→ Records supplied
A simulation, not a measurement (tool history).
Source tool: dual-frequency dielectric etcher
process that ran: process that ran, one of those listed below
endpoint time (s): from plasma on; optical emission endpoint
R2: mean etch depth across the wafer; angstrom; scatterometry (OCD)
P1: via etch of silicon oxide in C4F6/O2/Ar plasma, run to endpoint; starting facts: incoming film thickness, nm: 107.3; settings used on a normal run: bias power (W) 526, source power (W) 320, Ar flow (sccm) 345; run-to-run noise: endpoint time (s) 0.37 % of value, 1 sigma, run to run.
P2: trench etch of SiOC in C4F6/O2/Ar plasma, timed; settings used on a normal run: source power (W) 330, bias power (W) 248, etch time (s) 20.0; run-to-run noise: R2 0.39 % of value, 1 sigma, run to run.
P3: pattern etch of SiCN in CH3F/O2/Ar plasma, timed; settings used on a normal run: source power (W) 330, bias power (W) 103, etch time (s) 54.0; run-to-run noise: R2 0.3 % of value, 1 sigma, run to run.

→ Assigned task
Reproduce each entry from the records above, character for character.

→ Answer box
A simulation, not a measurement (tool history).
Source tool: dual-frequency dielectric etcher
process that ran: process that ran, one of those listed below
endpoint time (s): from plasma on; optical emission endpoint
R2: mean etch depth across the wafer; angstrom; scatterometry (OCD)
P1: via etch of silicon oxide in C4F6/O2/Ar plasma, run to endpoint; starting facts: incoming film thickness, nm: 107.3; settings used on a normal run: bias power (W) 526, source power (W) 320, Ar flow (sccm) 345; run-to-run noise: endpoint time (s) 0.37 % of value, 1 sigma, run to run.
P2: trench etch of SiOC in C4F6/O2/Ar plasma, timed; settings used on a normal run: source power (W) 330, bias power (W) 248, etch time (s) 20.0; run-to-run noise: R2 0.39 % of value, 1 sigma, run to run.
P3: pattern etch of SiCN in CH3F/O2/Ar plasma, timed; settings used on a normal run: source power (W) 330, bias power (W) 103, etch time (s) 54.0; run-to-run noise: R2 0.3 % of value, 1 sigma, run to run.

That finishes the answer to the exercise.